> _ENTRIES SHOWN_
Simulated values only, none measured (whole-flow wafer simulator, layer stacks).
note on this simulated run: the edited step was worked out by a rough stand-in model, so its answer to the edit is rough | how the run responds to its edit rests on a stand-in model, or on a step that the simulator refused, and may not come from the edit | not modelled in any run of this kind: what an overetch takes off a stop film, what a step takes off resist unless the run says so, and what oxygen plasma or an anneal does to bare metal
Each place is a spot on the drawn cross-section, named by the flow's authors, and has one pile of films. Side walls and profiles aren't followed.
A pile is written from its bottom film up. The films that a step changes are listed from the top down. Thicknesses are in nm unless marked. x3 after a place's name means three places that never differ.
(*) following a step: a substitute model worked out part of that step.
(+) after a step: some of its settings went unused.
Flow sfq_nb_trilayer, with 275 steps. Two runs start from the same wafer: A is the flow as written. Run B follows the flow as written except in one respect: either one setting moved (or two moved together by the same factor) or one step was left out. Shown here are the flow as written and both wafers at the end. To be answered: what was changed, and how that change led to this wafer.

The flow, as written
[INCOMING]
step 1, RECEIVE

> _TASK ITEM_
Begin with the first line of the listing and copy exactly through the line that contains "note on this", please, keeping both ends and leaving out everything after.

> _EXERCISE RESULT_
Simulated values only, none measured (whole-flow wafer simulator, layer stacks).
note on this simulated run: the edited step was worked out by a rough stand-in model, so its answer to the edit is rough | how the run responds to its edit rests on a stand-in model, or on a step that the simulator refused, and may not come from the edit | not modelled in any run of this kind: what an overetch takes off a stop film, what a step takes off resist unless the run says so, and what oxygen plasma or an anneal does to bare metal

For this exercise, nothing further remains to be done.